- ASSIGNMENT
An exact copy of every record is required.

__________
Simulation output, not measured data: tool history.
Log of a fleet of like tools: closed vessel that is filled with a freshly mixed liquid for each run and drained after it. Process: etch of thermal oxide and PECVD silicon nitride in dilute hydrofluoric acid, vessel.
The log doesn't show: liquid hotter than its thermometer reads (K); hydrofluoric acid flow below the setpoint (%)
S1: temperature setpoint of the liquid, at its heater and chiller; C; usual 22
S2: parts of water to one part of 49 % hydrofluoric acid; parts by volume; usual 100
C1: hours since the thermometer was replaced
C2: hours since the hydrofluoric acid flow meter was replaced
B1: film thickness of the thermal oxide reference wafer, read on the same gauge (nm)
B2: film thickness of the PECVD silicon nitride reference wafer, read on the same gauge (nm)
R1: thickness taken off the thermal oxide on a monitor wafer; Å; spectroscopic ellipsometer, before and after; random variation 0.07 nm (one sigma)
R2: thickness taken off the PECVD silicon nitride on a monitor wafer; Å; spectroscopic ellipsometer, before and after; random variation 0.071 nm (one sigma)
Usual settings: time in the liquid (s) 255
__________

- ANSWER AREA
Simulation output, not measured data: tool history.
Log of a fleet of like tools: closed vessel that is filled with a freshly mixed liquid for each run and drained after it. Process: etch of thermal oxide and PECVD silicon nitride in dilute hydrofluoric acid, vessel.
The log doesn't show: liquid hotter than its thermometer reads (K); hydrofluoric acid flow below the setpoint (%)
S1: temperature setpoint of the liquid, at its heater and chiller; C; usual 22
S2: parts of water to one part of 49 % hydrofluoric acid; parts by volume; usual 100
C1: hours since the thermometer was replaced
C2: hours since the hydrofluoric acid flow meter was replaced
B1: film thickness of the thermal oxide reference wafer, read on the same gauge (nm)
B2: film thickness of the PECVD silicon nitride reference wafer, read on the same gauge (nm)
R1: thickness taken off the thermal oxide on a monitor wafer; Å; spectroscopic ellipsometer, before and after; random variation 0.07 nm (one sigma)
R2: thickness taken off the PECVD silicon nitride on a monitor wafer; Å; spectroscopic ellipsometer, before and after; random variation 0.071 nm (one sigma)
Usual settings: time in the liquid (s) 255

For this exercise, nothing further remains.